● REQUIRED ACTION
In the response, each entry below should appear again exactly as given.

● THE DATA

——

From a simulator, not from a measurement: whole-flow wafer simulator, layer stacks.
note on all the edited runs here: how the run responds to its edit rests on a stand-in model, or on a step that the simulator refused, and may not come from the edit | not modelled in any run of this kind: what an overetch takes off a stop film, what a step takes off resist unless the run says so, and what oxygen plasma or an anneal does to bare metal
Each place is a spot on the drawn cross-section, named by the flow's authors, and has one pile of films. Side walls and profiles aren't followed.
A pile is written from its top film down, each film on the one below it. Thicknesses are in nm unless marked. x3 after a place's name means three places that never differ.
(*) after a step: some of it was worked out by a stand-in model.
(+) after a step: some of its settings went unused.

——

● EXERCISE RESULT
From a simulator, not from a measurement: whole-flow wafer simulator, layer stacks.
note on all the edited runs here: how the run responds to its edit rests on a stand-in model, or on a step that the simulator refused, and may not come from the edit | not modelled in any run of this kind: what an overetch takes off a stop film, what a step takes off resist unless the run says so, and what oxygen plasma or an anneal does to bare metal
Each place is a spot on the drawn cross-section, named by the flow's authors, and has one pile of films. Side walls and profiles aren't followed.
A pile is written from its top film down, each film on the one below it. Thicknesses are in nm unless marked. x3 after a place's name means three places that never differ.
(*) after a step: some of it was worked out by a stand-in model.
(+) after a step: some of its settings went unused.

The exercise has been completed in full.